■ Task item ■
Reproduce word for word the lines between those holding "route steps=325 shown" and "start_h: the number", inclusive, and nothing else from the data below.

--

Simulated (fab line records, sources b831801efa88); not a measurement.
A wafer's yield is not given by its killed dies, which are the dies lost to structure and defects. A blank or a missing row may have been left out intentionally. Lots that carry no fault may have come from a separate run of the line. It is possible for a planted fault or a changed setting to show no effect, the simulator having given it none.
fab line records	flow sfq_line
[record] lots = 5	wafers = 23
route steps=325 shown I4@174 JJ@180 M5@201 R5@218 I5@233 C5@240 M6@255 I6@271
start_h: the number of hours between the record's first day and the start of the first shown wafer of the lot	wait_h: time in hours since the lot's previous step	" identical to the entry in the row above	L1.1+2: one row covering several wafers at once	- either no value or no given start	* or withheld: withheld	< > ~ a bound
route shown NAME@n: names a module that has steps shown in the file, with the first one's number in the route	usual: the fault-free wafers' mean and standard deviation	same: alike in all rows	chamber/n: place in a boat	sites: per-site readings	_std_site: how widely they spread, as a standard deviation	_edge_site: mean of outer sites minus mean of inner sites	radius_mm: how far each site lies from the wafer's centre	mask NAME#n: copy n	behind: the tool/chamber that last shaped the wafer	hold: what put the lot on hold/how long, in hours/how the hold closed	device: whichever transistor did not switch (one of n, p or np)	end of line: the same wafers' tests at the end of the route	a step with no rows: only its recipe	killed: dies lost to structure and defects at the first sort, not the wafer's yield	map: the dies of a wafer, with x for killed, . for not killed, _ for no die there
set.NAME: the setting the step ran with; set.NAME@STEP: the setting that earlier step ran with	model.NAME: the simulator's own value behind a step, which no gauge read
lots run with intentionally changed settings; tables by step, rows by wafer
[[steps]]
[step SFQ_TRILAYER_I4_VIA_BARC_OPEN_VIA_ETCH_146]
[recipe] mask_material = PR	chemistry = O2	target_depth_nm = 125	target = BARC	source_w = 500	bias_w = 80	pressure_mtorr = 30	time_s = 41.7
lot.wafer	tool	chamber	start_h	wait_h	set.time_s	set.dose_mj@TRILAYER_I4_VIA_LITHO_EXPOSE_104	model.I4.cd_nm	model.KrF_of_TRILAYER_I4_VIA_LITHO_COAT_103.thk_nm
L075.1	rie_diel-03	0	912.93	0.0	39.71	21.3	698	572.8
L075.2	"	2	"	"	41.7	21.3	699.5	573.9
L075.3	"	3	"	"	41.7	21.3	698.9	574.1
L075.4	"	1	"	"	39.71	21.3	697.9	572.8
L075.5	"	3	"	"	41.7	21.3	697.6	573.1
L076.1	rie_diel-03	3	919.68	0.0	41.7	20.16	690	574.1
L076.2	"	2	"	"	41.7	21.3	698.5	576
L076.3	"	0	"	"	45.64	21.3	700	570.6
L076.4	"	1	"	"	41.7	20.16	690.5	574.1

--

■ Result ■
route steps=325 shown I4@174 JJ@180 M5@201 R5@218 I5@233 C5@240 M6@255 I6@271
start_h: the number of hours between the record's first day and the start of the first shown wafer of the lot	wait_h: time in hours since the lot's previous step	" identical to the entry in the row above	L1.1+2: one row covering several wafers at once	- either no value or no given start	* or withheld: withheld	< > ~ a bound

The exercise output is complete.